[Start of section]

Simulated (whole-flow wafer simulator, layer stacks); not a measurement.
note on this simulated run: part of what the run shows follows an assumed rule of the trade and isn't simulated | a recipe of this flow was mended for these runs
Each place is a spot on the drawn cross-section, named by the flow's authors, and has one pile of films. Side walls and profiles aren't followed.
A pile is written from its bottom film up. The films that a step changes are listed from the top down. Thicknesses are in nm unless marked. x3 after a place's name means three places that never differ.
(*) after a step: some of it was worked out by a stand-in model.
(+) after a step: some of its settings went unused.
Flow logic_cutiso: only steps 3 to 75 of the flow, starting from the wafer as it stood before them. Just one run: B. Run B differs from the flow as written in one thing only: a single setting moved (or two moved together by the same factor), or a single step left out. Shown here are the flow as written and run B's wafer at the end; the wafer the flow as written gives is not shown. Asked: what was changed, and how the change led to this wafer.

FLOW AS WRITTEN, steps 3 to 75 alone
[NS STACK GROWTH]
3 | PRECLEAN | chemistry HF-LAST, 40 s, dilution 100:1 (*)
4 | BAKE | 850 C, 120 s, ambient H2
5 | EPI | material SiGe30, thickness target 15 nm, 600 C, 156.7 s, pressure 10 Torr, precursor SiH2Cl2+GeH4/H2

[End of section]

__Requirement__.
Using the listing above, reproduce each line without omission.

__Solution__.
Simulated (whole-flow wafer simulator, layer stacks); not a measurement.
note on this simulated run: part of what the run shows follows an assumed rule of the trade and isn't simulated | a recipe of this flow was mended for these runs
Each place is a spot on the drawn cross-section, named by the flow's authors, and has one pile of films. Side walls and profiles aren't followed.
A pile is written from its bottom film up. The films that a step changes are listed from the top down. Thicknesses are in nm unless marked. x3 after a place's name means three places that never differ.
(*) after a step: some of it was worked out by a stand-in model.
(+) after a step: some of its settings went unused.
Flow logic_cutiso: only steps 3 to 75 of the flow, starting from the wafer as it stood before them. Just one run: B. Run B differs from the flow as written in one thing only: a single setting moved (or two moved together by the same factor), or a single step left out. Shown here are the flow as written and run B's wafer at the end; the wafer the flow as written gives is not shown. Asked: what was changed, and how the change led to this wafer.

FLOW AS WRITTEN, steps 3 to 75 alone
[NS STACK GROWTH]
3 | PRECLEAN | chemistry HF-LAST, 40 s, dilution 100:1 (*)
4 | BAKE | 850 C, 120 s, ambient H2
5 | EPI | material SiGe30, thickness target 15 nm, 600 C, 156.7 s, pressure 10 Torr, precursor SiH2Cl2+GeH4/H2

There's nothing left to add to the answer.